═══ INFORMATION SUPPLIED

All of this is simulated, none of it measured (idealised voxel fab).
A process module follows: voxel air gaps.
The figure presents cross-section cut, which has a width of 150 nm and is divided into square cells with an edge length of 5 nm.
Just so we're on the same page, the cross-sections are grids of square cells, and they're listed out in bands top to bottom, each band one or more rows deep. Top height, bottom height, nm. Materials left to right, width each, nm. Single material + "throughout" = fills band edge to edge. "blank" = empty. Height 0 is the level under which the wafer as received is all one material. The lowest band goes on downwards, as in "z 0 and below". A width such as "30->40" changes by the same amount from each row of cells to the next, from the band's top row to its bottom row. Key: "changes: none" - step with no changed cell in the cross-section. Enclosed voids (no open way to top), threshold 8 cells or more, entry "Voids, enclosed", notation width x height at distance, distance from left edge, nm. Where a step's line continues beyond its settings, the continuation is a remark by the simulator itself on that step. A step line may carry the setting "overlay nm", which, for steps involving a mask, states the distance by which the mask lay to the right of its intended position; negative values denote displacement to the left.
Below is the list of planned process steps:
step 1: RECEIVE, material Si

══════

ASSIGNED TASK: All of the material should be duplicated exactly.

EXERCISE OUTPUT:
All of this is simulated, none of it measured (idealised voxel fab).
A process module follows: voxel air gaps.
The figure presents cross-section cut, which has a width of 150 nm and is divided into square cells with an edge length of 5 nm.
Just so we're on the same page, the cross-sections are grids of square cells, and they're listed out in bands top to bottom, each band one or more rows deep. Top height, bottom height, nm. Materials left to right, width each, nm. Single material + "throughout" = fills band edge to edge. "blank" = empty. Height 0 is the level under which the wafer as received is all one material. The lowest band goes on downwards, as in "z 0 and below". A width such as "30->40" changes by the same amount from each row of cells to the next, from the band's top row to its bottom row. Key: "changes: none" - step with no changed cell in the cross-section. Enclosed voids (no open way to top), threshold 8 cells or more, entry "Voids, enclosed", notation width x height at distance, distance from left edge, nm. Where a step's line continues beyond its settings, the continuation is a remark by the simulator itself on that step. A step line may carry the setting "overlay nm", which, for steps involving a mask, states the distance by which the mask lay to the right of its intended position; negative values denote displacement to the left.
Below is the list of planned process steps:
step 1: RECEIVE, material Si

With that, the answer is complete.